Each and every line of the data must appear exactly as given.

+ + + + + + +

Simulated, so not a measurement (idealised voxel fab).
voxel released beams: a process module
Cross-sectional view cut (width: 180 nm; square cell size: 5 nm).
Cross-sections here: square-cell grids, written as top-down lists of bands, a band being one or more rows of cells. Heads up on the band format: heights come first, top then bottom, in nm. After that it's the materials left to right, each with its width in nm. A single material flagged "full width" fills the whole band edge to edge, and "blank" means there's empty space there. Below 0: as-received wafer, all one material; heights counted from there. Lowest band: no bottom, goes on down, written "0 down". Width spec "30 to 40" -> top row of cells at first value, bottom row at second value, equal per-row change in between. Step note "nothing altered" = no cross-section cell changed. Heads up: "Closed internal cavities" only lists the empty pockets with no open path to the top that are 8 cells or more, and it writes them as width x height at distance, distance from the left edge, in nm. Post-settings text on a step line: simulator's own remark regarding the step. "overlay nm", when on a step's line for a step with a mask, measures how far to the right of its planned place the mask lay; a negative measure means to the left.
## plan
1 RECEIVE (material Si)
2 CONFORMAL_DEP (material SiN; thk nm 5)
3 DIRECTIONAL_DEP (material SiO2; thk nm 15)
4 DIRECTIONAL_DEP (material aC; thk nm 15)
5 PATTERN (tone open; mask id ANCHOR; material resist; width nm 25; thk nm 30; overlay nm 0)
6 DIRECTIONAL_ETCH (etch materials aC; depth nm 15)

+ + + + + + +

**Written solution:**
Simulated, so not a measurement (idealised voxel fab).
voxel released beams: a process module
Cross-sectional view cut (width: 180 nm; square cell size: 5 nm).
Cross-sections here: square-cell grids, written as top-down lists of bands, a band being one or more rows of cells. Heads up on the band format: heights come first, top then bottom, in nm. After that it's the materials left to right, each with its width in nm. A single material flagged "full width" fills the whole band edge to edge, and "blank" means there's empty space there. Below 0: as-received wafer, all one material; heights counted from there. Lowest band: no bottom, goes on down, written "0 down". Width spec "30 to 40" -> top row of cells at first value, bottom row at second value, equal per-row change in between. Step note "nothing altered" = no cross-section cell changed. Heads up: "Closed internal cavities" only lists the empty pockets with no open path to the top that are 8 cells or more, and it writes them as width x height at distance, distance from the left edge, in nm. Post-settings text on a step line: simulator's own remark regarding the step. "overlay nm", when on a step's line for a step with a mask, measures how far to the right of its planned place the mask lay; a negative measure means to the left.
## plan
1 RECEIVE (material Si)
2 CONFORMAL_DEP (material SiN; thk nm 5)
3 DIRECTIONAL_DEP (material SiO2; thk nm 15)
4 DIRECTIONAL_DEP (material aC; thk nm 15)
5 PATTERN (tone open; mask id ANCHOR; material resist; width nm 25; thk nm 30; overlay nm 0)
6 DIRECTIONAL_ETCH (etch materials aC; depth nm 15)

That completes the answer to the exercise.